_Action item_. In the records below, find the line that contains "Tool: spin tool that mixes the liquid in line" and the line that contains "P2: etch of", then retype exactly those two lines and every line between them.

_Data section_.
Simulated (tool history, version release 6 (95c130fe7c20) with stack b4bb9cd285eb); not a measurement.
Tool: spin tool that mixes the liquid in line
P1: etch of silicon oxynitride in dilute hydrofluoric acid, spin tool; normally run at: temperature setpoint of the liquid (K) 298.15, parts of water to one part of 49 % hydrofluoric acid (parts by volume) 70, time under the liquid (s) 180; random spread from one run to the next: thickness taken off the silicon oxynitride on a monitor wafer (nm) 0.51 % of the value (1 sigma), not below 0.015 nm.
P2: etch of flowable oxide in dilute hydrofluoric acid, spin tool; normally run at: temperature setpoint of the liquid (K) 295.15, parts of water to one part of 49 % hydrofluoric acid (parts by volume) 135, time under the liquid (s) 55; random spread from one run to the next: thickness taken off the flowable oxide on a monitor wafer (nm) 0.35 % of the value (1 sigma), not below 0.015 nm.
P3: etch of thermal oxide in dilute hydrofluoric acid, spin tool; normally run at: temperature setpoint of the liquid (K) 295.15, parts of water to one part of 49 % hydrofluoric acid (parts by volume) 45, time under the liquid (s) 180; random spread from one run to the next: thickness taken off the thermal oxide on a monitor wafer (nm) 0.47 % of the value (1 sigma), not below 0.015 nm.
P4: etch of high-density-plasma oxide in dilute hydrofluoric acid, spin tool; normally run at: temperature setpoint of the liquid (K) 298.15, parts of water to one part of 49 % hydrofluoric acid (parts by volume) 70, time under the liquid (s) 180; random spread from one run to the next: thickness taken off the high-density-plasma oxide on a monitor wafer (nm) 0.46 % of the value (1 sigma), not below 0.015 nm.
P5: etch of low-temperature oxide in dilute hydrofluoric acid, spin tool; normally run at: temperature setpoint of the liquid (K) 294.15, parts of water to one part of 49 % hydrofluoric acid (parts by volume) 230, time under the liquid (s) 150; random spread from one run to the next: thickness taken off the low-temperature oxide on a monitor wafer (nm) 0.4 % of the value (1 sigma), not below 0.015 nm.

_Task answer_.
Tool: spin tool that mixes the liquid in line
P1: etch of silicon oxynitride in dilute hydrofluoric acid, spin tool; normally run at: temperature setpoint of the liquid (K) 298.15, parts of water to one part of 49 % hydrofluoric acid (parts by volume) 70, time under the liquid (s) 180; random spread from one run to the next: thickness taken off the silicon oxynitride on a monitor wafer (nm) 0.51 % of the value (1 sigma), not below 0.015 nm.
P2: etch of flowable oxide in dilute hydrofluoric acid, spin tool; normally run at: temperature setpoint of the liquid (K) 295.15, parts of water to one part of 49 % hydrofluoric acid (parts by volume) 135, time under the liquid (s) 55; random spread from one run to the next: thickness taken off the flowable oxide on a monitor wafer (nm) 0.35 % of the value (1 sigma), not below 0.015 nm.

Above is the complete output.